(Data for review Opens)
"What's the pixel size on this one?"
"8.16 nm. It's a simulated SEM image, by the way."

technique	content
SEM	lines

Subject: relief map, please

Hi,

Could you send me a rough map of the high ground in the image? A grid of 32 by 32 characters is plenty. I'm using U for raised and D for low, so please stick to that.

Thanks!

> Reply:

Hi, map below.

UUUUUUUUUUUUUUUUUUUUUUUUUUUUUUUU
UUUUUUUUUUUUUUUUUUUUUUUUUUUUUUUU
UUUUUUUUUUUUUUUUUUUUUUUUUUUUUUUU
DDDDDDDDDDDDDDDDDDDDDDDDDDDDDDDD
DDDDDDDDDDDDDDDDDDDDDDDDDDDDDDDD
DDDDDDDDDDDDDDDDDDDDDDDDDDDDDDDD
(Data for review Closes)

**Work task**
Your answer should consist of every record, printed exactly as given.

**Task response**
"What's the pixel size on this one?"
"8.16 nm. It's a simulated SEM image, by the way."

technique	content
SEM	lines

Subject: relief map, please

Hi,

Could you send me a rough map of the high ground in the image? A grid of 32 by 32 characters is plenty. I'm using U for raised and D for low, so please stick to that.

Thanks!

> Reply:

Hi, map below.

UUUUUUUUUUUUUUUUUUUUUUUUUUUUUUUU
UUUUUUUUUUUUUUUUUUUUUUUUUUUUUUUU
UUUUUUUUUUUUUUUUUUUUUUUUUUUUUUUU
DDDDDDDDDDDDDDDDDDDDDDDDDDDDDDDD
DDDDDDDDDDDDDDDDDDDDDDDDDDDDDDDD
DDDDDDDDDDDDDDDDDDDDDDDDDDDDDDDD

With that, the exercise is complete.